GIVEN DATA
=== Begin Enclosure ===

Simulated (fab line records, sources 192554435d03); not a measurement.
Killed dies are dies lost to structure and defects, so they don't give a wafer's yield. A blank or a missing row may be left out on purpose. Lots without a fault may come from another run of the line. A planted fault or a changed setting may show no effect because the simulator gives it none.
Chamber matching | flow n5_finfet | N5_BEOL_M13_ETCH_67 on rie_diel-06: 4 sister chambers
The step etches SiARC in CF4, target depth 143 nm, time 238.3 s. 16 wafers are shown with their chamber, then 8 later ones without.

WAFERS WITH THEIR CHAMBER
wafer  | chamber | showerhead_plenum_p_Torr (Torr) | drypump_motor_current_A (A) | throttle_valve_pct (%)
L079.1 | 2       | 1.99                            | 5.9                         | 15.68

=== End Enclosure ===

ACTION ITEM
The data above must be restated word for word.

YOUR RESPONSE
Simulated (fab line records, sources 192554435d03); not a measurement.
Killed dies are dies lost to structure and defects, so they don't give a wafer's yield. A blank or a missing row may be left out on purpose. Lots without a fault may come from another run of the line. A planted fault or a changed setting may show no effect because the simulator gives it none.
Chamber matching | flow n5_finfet | N5_BEOL_M13_ETCH_67 on rie_diel-06: 4 sister chambers
The step etches SiARC in CF4, target depth 143 nm, time 238.3 s. 16 wafers are shown with their chamber, then 8 later ones without.

WAFERS WITH THEIR CHAMBER
wafer  | chamber | showerhead_plenum_p_Torr (Torr) | drypump_motor_current_A (A) | throttle_valve_pct (%)
L079.1 | 2       | 1.99                            | 5.9                         | 15.68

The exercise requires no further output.